▶ _Assigned task_
Retype the material exactly, ending with the line containing "thickness taken off the PECVD silicon".

▶ _Information_
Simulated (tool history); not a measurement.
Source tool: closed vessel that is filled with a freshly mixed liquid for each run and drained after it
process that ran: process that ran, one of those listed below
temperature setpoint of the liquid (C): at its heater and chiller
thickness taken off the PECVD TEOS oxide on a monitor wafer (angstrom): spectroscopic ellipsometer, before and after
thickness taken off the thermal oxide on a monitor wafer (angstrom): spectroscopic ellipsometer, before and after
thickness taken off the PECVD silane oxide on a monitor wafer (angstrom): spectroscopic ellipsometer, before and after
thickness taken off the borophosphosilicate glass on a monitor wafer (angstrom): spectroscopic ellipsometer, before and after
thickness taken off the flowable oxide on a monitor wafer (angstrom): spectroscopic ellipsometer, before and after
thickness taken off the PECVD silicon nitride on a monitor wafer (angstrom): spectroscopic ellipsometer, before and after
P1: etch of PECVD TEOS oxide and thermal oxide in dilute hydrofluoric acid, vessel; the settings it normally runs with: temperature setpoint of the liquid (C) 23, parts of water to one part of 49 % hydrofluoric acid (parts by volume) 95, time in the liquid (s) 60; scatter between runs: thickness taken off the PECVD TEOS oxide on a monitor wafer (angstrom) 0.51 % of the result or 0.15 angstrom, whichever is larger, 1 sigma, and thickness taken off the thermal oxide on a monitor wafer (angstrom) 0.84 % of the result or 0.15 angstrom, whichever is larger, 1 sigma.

▶ _Exercise answer_
Simulated (tool history); not a measurement.
Source tool: closed vessel that is filled with a freshly mixed liquid for each run and drained after it
process that ran: process that ran, one of those listed below
temperature setpoint of the liquid (C): at its heater and chiller
thickness taken off the PECVD TEOS oxide on a monitor wafer (angstrom): spectroscopic ellipsometer, before and after
thickness taken off the thermal oxide on a monitor wafer (angstrom): spectroscopic ellipsometer, before and after
thickness taken off the PECVD silane oxide on a monitor wafer (angstrom): spectroscopic ellipsometer, before and after
thickness taken off the borophosphosilicate glass on a monitor wafer (angstrom): spectroscopic ellipsometer, before and after
thickness taken off the flowable oxide on a monitor wafer (angstrom): spectroscopic ellipsometer, before and after
thickness taken off the PECVD silicon nitride on a monitor wafer (angstrom): spectroscopic ellipsometer, before and after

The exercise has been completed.